*Work item*:
Send back all of the records, each one exactly as written.

———

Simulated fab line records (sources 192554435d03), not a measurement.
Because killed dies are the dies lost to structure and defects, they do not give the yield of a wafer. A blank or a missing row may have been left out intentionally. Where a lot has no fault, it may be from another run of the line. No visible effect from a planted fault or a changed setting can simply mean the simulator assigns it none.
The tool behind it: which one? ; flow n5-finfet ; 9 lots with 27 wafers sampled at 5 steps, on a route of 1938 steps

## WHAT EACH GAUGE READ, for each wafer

———

*Task response*:
Simulated fab line records (sources 192554435d03), not a measurement.
Because killed dies are the dies lost to structure and defects, they do not give the yield of a wafer. A blank or a missing row may have been left out intentionally. Where a lot has no fault, it may be from another run of the line. No visible effect from a planted fault or a changed setting can simply mean the simulator assigns it none.
The tool behind it: which one? ; flow n5-finfet ; 9 lots with 27 wafers sampled at 5 steps, on a route of 1938 steps

## WHAT EACH GAUGE READ, for each wafer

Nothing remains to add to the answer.